-- WORK ITEM --
Reproduce all the entries, matching the original word for word.

+ + + + +
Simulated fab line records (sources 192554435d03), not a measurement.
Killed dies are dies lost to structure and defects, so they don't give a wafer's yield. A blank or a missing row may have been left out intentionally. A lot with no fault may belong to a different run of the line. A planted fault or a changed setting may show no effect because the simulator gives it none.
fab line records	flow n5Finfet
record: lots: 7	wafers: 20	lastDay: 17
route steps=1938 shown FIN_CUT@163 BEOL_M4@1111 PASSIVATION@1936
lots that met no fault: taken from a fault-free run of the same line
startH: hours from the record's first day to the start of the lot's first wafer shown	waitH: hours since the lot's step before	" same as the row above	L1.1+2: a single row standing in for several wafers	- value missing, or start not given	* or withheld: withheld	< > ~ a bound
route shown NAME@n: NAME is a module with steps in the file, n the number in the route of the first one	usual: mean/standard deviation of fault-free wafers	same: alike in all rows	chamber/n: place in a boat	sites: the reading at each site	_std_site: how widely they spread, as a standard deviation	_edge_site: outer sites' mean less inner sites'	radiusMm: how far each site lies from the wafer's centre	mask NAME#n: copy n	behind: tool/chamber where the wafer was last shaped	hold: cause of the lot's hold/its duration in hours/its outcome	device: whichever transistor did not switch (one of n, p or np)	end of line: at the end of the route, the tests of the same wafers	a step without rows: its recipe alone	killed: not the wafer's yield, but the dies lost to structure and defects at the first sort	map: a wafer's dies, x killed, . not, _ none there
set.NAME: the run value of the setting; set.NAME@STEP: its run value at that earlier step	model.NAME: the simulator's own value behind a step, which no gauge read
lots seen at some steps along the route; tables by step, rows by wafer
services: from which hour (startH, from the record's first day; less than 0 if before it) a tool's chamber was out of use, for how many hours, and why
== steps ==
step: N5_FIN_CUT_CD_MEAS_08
+ + + + +

-- EXERCISE ANSWER --
Simulated fab line records (sources 192554435d03), not a measurement.
Killed dies are dies lost to structure and defects, so they don't give a wafer's yield. A blank or a missing row may have been left out intentionally. A lot with no fault may belong to a different run of the line. A planted fault or a changed setting may show no effect because the simulator gives it none.
fab line records	flow n5Finfet
record: lots: 7	wafers: 20	lastDay: 17
route steps=1938 shown FIN_CUT@163 BEOL_M4@1111 PASSIVATION@1936
lots that met no fault: taken from a fault-free run of the same line
startH: hours from the record's first day to the start of the lot's first wafer shown	waitH: hours since the lot's step before	" same as the row above	L1.1+2: a single row standing in for several wafers	- value missing, or start not given	* or withheld: withheld	< > ~ a bound
route shown NAME@n: NAME is a module with steps in the file, n the number in the route of the first one	usual: mean/standard deviation of fault-free wafers	same: alike in all rows	chamber/n: place in a boat	sites: the reading at each site	_std_site: how widely they spread, as a standard deviation	_edge_site: outer sites' mean less inner sites'	radiusMm: how far each site lies from the wafer's centre	mask NAME#n: copy n	behind: tool/chamber where the wafer was last shaped	hold: cause of the lot's hold/its duration in hours/its outcome	device: whichever transistor did not switch (one of n, p or np)	end of line: at the end of the route, the tests of the same wafers	a step without rows: its recipe alone	killed: not the wafer's yield, but the dies lost to structure and defects at the first sort	map: a wafer's dies, x killed, . not, _ none there
set.NAME: the run value of the setting; set.NAME@STEP: its run value at that earlier step	model.NAME: the simulator's own value behind a step, which no gauge read
lots seen at some steps along the route; tables by step, rows by wafer
services: from which hour (startH, from the record's first day; less than 0 if before it) a tool's chamber was out of use, for how many hours, and why
== steps ==
step: N5_FIN_CUT_CD_MEAS_08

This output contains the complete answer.